● **REQUIREMENT**: Starting with the first line of the data that follows, transcribe every line verbatim until the line containing "Flow sky130: 594" has been transcribed.

● **EXCERPTED RECORDS**:
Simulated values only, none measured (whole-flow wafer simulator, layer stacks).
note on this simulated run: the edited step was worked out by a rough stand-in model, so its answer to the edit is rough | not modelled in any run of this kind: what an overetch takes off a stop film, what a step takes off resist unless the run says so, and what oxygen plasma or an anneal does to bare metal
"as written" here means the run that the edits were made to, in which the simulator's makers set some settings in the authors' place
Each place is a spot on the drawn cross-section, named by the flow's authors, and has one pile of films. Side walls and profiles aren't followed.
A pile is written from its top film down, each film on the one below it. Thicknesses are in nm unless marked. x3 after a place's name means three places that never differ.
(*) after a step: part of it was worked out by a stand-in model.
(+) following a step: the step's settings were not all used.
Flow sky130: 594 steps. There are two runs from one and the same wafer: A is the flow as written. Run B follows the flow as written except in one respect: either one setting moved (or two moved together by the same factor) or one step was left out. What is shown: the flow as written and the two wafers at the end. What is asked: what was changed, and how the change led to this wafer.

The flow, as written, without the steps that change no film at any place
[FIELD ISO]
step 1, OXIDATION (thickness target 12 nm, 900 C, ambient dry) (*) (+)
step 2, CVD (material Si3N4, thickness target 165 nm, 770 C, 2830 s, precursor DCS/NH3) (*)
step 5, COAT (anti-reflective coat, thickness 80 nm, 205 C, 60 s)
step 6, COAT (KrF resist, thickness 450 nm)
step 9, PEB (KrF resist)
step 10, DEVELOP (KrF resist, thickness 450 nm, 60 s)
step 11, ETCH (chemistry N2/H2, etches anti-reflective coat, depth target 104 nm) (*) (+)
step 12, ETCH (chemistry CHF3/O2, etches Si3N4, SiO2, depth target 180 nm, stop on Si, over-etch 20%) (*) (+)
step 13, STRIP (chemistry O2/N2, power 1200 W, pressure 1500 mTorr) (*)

● **RESULT**:
Simulated values only, none measured (whole-flow wafer simulator, layer stacks).
note on this simulated run: the edited step was worked out by a rough stand-in model, so its answer to the edit is rough | not modelled in any run of this kind: what an overetch takes off a stop film, what a step takes off resist unless the run says so, and what oxygen plasma or an anneal does to bare metal
"as written" here means the run that the edits were made to, in which the simulator's makers set some settings in the authors' place
Each place is a spot on the drawn cross-section, named by the flow's authors, and has one pile of films. Side walls and profiles aren't followed.
A pile is written from its top film down, each film on the one below it. Thicknesses are in nm unless marked. x3 after a place's name means three places that never differ.
(*) after a step: part of it was worked out by a stand-in model.
(+) following a step: the step's settings were not all used.
Flow sky130: 594 steps. There are two runs from one and the same wafer: A is the flow as written. Run B follows the flow as written except in one respect: either one setting moved (or two moved together by the same factor) or one step was left out. What is shown: the flow as written and the two wafers at the end. What is asked: what was changed, and how the change led to this wafer.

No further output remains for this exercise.